BEGIN EXTRACTED INFORMATION

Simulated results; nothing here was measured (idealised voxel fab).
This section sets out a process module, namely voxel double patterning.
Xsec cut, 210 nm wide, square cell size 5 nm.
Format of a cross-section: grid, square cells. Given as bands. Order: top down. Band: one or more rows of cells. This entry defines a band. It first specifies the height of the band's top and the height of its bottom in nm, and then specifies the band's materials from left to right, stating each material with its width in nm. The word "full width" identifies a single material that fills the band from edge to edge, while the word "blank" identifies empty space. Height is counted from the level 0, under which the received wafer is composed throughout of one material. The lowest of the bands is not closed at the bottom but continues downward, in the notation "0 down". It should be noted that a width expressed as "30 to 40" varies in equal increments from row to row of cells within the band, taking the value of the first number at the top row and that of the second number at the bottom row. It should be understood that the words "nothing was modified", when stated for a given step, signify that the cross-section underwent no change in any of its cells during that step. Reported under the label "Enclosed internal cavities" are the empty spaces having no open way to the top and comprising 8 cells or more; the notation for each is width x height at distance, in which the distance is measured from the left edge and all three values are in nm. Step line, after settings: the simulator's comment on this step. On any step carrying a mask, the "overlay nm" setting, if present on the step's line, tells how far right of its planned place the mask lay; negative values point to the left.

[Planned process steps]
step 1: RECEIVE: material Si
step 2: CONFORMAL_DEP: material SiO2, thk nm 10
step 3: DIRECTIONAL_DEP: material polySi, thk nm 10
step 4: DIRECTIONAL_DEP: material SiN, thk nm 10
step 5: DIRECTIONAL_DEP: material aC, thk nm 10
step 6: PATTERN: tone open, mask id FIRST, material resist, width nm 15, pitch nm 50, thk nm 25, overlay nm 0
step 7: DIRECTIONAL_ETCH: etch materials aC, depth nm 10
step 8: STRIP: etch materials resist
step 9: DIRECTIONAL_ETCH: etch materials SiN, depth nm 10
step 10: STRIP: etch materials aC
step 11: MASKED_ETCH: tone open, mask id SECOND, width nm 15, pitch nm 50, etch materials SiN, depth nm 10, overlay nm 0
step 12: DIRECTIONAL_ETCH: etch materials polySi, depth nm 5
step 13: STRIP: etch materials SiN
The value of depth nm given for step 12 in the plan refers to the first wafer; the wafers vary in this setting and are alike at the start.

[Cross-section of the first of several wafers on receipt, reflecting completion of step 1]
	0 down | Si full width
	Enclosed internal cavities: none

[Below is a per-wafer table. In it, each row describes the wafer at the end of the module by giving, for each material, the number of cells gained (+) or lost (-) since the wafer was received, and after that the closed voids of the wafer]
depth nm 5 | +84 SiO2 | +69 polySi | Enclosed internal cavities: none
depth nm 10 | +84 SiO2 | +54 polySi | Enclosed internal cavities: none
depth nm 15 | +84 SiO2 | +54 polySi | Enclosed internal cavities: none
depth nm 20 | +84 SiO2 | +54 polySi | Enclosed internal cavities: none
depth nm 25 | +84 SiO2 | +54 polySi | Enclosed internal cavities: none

END EXTRACTED INFORMATION

## [ACTIVITY]
Through the line that contains "Xsec cut, 210 nm wide, square cell size 5 nm.", copy the material above exactly, beginning at its first line and including nothing more.

## [EXERCISE OUTPUT]
Simulated results; nothing here was measured (idealised voxel fab).
This section sets out a process module, namely voxel double patterning.
Xsec cut, 210 nm wide, square cell size 5 nm.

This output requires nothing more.